Work order
Give back, exactly as written, the lines from the beginning of the listing through the one that contains "2. CONFORMAL_DEP: material SiN, thk nm 10".

______
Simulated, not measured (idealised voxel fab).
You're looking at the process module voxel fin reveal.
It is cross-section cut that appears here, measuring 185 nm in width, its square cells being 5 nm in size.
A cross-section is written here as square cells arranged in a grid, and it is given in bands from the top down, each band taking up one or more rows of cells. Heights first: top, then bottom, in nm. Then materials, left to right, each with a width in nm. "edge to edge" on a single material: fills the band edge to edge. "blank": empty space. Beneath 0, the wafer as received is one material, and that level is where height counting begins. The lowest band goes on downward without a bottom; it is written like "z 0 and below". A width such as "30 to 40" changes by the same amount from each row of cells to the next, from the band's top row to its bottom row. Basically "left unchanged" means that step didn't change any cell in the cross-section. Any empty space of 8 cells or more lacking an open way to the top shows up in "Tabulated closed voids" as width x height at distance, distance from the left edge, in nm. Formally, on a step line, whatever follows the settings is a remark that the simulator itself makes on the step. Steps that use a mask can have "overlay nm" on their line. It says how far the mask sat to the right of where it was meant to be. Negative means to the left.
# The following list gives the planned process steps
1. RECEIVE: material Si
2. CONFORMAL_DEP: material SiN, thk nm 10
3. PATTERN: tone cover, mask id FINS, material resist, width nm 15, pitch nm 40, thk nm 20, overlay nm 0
______

Your solution
Simulated, not measured (idealised voxel fab).
You're looking at the process module voxel fin reveal.
It is cross-section cut that appears here, measuring 185 nm in width, its square cells being 5 nm in size.
A cross-section is written here as square cells arranged in a grid, and it is given in bands from the top down, each band taking up one or more rows of cells. Heights first: top, then bottom, in nm. Then materials, left to right, each with a width in nm. "edge to edge" on a single material: fills the band edge to edge. "blank": empty space. Beneath 0, the wafer as received is one material, and that level is where height counting begins. The lowest band goes on downward without a bottom; it is written like "z 0 and below". A width such as "30 to 40" changes by the same amount from each row of cells to the next, from the band's top row to its bottom row. Basically "left unchanged" means that step didn't change any cell in the cross-section. Any empty space of 8 cells or more lacking an open way to the top shows up in "Tabulated closed voids" as width x height at distance, distance from the left edge, in nm. Formally, on a step line, whatever follows the settings is a remark that the simulator itself makes on the step. Steps that use a mask can have "overlay nm" on their line. It says how far the mask sat to the right of where it was meant to be. Negative means to the left.
# The following list gives the planned process steps
1. RECEIVE: material Si
2. CONFORMAL_DEP: material SiN, thk nm 10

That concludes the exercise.